WORK INSTRUCTION →
Print all records exactly, leaving nothing out.

>>>>
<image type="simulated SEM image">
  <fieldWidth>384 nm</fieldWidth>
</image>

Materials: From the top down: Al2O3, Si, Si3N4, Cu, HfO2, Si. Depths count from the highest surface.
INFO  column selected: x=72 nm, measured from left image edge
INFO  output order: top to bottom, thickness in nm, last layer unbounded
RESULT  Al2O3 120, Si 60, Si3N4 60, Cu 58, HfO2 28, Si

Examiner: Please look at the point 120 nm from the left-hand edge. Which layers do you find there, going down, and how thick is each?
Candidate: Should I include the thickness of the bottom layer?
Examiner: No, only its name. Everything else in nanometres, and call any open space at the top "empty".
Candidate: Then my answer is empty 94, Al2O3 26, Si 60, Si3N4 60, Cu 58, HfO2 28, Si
<<<<

ANSWER BOX →
<image type="simulated SEM image">
  <fieldWidth>384 nm</fieldWidth>
</image>

Materials: From the top down: Al2O3, Si, Si3N4, Cu, HfO2, Si. Depths count from the highest surface.
INFO  column selected: x=72 nm, measured from left image edge
INFO  output order: top to bottom, thickness in nm, last layer unbounded
RESULT  Al2O3 120, Si 60, Si3N4 60, Cu 58, HfO2 28, Si

Examiner: Please look at the point 120 nm from the left-hand edge. Which layers do you find there, going down, and how thick is each?
Candidate: Should I include the thickness of the bottom layer?
Examiner: No, only its name. Everything else in nanometres, and call any open space at the top "empty".
Candidate: Then my answer is empty 94, Al2O3 26, Si 60, Si3N4 60, Cu 58, HfO2 28, Si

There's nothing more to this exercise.